> [ASSIGNED TASK] The listing below holds a line with "9 op STRIP | etch materials aC" and a later line with "19 op FILL_DEP | material W | thk nm 10". Write out those two lines and every line between them, exactly, and nothing else.

> [PROVIDED INFORMATION]
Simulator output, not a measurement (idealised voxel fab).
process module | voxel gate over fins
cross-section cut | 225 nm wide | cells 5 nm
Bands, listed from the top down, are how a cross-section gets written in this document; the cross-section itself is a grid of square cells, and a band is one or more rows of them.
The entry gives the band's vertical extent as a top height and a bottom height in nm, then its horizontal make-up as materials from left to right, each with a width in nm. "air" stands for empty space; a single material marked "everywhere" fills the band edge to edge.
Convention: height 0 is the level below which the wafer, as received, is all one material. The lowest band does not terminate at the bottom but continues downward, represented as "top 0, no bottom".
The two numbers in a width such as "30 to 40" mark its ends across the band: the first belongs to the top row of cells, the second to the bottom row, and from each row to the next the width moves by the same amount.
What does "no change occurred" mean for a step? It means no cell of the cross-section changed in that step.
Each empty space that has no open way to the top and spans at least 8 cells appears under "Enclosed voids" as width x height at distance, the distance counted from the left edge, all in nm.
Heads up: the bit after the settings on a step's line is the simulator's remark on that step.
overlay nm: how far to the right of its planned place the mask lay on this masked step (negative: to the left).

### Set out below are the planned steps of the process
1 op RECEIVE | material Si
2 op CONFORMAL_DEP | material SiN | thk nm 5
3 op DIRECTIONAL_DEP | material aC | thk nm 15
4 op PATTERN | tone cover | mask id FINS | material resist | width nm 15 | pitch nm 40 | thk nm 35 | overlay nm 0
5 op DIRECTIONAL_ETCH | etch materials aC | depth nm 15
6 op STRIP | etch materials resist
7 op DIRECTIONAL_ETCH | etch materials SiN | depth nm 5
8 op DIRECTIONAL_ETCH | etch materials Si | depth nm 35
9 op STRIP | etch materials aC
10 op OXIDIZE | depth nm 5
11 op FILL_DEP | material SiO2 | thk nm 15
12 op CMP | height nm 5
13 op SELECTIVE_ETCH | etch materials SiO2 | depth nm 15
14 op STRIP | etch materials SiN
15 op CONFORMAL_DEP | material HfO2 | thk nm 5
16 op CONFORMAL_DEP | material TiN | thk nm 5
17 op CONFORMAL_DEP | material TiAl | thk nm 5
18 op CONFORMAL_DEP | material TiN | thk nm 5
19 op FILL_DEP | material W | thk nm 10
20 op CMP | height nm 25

> [TASK OUTPUT]
9 op STRIP | etch materials aC
10 op OXIDIZE | depth nm 5
11 op FILL_DEP | material SiO2 | thk nm 15
12 op CMP | height nm 5
13 op SELECTIVE_ETCH | etch materials SiO2 | depth nm 15
14 op STRIP | etch materials SiN
15 op CONFORMAL_DEP | material HfO2 | thk nm 5
16 op CONFORMAL_DEP | material TiN | thk nm 5
17 op CONFORMAL_DEP | material TiAl | thk nm 5
18 op CONFORMAL_DEP | material TiN | thk nm 5
19 op FILL_DEP | material W | thk nm 10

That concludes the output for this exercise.